- **Work item**:
Among the entries below, one stretch runs from the line that contains "No changes below 10." through the line that contains "THE WAFER, SEEN IN CROSS-SECTION, AFTER STEP 6". Repeat that stretch exactly, ends included, and only that.

=== Records shown ===
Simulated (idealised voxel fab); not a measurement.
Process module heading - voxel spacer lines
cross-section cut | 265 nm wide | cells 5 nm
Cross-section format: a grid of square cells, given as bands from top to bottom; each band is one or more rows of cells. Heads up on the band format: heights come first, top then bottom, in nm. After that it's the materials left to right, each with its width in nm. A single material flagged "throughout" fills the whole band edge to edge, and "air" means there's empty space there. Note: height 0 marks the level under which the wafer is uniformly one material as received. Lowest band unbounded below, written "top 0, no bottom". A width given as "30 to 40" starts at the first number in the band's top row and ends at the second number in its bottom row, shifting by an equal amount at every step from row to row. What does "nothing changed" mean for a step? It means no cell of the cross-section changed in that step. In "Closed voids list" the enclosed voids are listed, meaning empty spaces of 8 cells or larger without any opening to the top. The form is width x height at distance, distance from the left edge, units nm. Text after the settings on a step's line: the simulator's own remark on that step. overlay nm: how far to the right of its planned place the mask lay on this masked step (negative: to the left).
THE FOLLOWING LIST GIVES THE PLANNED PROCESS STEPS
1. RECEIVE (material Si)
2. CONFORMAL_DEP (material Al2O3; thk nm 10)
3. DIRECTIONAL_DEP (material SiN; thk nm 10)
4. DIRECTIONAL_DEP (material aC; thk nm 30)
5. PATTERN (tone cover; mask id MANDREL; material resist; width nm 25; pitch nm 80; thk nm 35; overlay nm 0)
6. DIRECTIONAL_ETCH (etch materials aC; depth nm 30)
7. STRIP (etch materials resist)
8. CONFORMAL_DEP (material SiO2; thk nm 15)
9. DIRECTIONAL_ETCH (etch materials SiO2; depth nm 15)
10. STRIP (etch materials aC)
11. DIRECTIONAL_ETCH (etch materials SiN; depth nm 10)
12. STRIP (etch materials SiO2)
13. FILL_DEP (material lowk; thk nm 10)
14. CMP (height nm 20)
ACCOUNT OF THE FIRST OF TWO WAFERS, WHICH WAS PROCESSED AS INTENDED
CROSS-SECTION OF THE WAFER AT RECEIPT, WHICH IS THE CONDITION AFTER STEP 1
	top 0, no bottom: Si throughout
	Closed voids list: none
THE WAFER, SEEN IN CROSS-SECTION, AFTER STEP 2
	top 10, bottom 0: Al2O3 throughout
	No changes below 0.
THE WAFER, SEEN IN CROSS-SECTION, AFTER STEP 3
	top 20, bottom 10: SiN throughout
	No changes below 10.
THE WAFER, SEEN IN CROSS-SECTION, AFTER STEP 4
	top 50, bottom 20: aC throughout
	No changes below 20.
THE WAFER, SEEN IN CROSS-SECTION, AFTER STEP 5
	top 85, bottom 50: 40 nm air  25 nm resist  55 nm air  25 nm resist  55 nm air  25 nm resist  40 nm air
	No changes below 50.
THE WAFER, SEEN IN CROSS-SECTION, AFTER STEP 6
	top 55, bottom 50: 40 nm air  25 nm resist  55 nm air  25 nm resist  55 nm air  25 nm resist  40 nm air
===

- **Exercise solution**:
	No changes below 10.
THE WAFER, SEEN IN CROSS-SECTION, AFTER STEP 4
	top 50, bottom 20: aC throughout
	No changes below 20.
THE WAFER, SEEN IN CROSS-SECTION, AFTER STEP 5
	top 85, bottom 50: 40 nm air  25 nm resist  55 nm air  25 nm resist  55 nm air  25 nm resist  40 nm air
	No changes below 50.
THE WAFER, SEEN IN CROSS-SECTION, AFTER STEP 6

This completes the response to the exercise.